******************************

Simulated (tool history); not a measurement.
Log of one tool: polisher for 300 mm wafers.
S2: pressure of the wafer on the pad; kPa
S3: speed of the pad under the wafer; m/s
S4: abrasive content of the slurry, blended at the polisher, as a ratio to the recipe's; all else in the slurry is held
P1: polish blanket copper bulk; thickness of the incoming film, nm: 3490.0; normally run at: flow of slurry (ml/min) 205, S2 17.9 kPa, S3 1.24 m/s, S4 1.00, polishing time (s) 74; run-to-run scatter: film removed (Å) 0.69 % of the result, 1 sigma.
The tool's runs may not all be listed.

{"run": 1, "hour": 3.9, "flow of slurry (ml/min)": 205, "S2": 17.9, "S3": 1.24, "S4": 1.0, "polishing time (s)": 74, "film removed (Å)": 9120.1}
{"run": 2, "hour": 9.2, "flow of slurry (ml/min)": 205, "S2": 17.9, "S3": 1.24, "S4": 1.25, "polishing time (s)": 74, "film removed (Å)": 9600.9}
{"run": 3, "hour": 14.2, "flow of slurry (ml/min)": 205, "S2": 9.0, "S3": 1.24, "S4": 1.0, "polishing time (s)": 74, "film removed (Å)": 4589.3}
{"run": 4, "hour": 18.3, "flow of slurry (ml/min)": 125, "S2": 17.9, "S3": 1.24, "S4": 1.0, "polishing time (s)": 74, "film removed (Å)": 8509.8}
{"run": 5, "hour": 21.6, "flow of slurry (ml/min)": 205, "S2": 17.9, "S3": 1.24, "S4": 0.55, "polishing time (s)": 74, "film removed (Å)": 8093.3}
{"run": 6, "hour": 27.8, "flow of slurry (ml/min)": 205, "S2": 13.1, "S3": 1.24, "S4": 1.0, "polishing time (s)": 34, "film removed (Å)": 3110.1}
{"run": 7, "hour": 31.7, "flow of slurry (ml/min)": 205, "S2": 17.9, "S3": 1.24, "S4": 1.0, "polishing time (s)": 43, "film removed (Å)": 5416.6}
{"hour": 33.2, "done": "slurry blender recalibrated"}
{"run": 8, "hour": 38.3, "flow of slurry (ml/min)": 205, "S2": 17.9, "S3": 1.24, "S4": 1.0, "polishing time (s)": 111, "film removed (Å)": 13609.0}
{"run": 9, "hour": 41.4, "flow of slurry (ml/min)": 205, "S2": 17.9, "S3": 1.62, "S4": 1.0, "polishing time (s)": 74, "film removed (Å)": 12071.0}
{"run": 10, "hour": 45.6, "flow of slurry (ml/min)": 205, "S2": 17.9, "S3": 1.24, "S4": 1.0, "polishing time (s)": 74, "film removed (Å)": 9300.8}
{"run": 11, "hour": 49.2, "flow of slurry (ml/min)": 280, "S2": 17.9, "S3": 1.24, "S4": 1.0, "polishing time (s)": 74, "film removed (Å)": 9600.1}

******************************

▶ **EXERCISE**: Repeat word for word the lines above that run from the line containing "Log of one tool: polisher for 300 mm wafers." through the line containing "The tool's runs may not all be listed.", both ends included, and nothing else.

▶ **YOUR SOLUTION**:
Log of one tool: polisher for 300 mm wafers.
S2: pressure of the wafer on the pad; kPa
S3: speed of the pad under the wafer; m/s
S4: abrasive content of the slurry, blended at the polisher, as a ratio to the recipe's; all else in the slurry is held
P1: polish blanket copper bulk; thickness of the incoming film, nm: 3490.0; normally run at: flow of slurry (ml/min) 205, S2 17.9 kPa, S3 1.24 m/s, S4 1.00, polishing time (s) 74; run-to-run scatter: film removed (Å) 0.69 % of the result, 1 sigma.
The tool's runs may not all be listed.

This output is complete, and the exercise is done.